Information:
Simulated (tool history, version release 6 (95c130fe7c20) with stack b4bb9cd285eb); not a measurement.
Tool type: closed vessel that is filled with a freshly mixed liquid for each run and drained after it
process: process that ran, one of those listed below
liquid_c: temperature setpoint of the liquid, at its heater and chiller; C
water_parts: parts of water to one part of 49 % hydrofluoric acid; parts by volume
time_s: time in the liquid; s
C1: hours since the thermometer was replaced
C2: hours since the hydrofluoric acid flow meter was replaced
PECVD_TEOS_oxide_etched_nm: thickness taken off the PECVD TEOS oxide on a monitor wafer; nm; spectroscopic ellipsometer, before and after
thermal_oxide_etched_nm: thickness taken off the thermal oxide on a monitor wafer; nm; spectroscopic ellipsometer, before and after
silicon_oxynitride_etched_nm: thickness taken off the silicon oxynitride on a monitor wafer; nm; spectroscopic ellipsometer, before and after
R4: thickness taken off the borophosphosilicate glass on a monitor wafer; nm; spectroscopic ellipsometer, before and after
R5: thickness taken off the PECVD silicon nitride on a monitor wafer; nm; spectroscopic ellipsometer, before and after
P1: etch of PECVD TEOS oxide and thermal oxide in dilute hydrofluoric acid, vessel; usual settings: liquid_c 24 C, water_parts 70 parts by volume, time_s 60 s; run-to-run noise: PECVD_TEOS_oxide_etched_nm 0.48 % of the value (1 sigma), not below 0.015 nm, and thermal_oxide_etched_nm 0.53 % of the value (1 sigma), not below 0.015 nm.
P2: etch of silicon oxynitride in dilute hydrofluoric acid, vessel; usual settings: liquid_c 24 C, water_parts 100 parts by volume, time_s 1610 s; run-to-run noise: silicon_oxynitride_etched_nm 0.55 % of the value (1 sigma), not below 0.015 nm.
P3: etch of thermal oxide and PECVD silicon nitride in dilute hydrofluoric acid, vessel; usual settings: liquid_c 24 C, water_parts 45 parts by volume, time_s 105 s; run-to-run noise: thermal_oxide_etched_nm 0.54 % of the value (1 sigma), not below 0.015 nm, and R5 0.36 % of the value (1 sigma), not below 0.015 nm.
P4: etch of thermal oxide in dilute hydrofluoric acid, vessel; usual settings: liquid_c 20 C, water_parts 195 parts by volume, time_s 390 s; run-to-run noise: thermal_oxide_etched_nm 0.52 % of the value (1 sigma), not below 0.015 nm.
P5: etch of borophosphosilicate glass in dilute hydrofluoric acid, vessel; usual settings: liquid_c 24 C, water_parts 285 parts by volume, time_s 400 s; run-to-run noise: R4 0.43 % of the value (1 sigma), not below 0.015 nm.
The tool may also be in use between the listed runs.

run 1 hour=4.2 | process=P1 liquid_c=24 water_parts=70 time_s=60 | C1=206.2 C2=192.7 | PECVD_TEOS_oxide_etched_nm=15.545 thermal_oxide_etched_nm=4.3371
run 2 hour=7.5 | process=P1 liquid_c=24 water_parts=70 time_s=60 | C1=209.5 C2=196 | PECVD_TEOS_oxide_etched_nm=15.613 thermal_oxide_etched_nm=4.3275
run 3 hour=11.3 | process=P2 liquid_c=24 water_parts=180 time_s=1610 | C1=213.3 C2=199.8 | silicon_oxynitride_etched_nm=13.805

Work order: Reproduce word for word the material above, starting with the line that has "thermal_oxide_etched_nm: thickness taken" and stopping after the line that has "P1: etch of".

Reply:
thermal_oxide_etched_nm: thickness taken off the thermal oxide on a monitor wafer; nm; spectroscopic ellipsometer, before and after
silicon_oxynitride_etched_nm: thickness taken off the silicon oxynitride on a monitor wafer; nm; spectroscopic ellipsometer, before and after
R4: thickness taken off the borophosphosilicate glass on a monitor wafer; nm; spectroscopic ellipsometer, before and after
R5: thickness taken off the PECVD silicon nitride on a monitor wafer; nm; spectroscopic ellipsometer, before and after
P1: etch of PECVD TEOS oxide and thermal oxide in dilute hydrofluoric acid, vessel; usual settings: liquid_c 24 C, water_parts 70 parts by volume, time_s 60 s; run-to-run noise: PECVD_TEOS_oxide_etched_nm 0.48 % of the value (1 sigma), not below 0.015 nm, and thermal_oxide_etched_nm 0.53 % of the value (1 sigma), not below 0.015 nm.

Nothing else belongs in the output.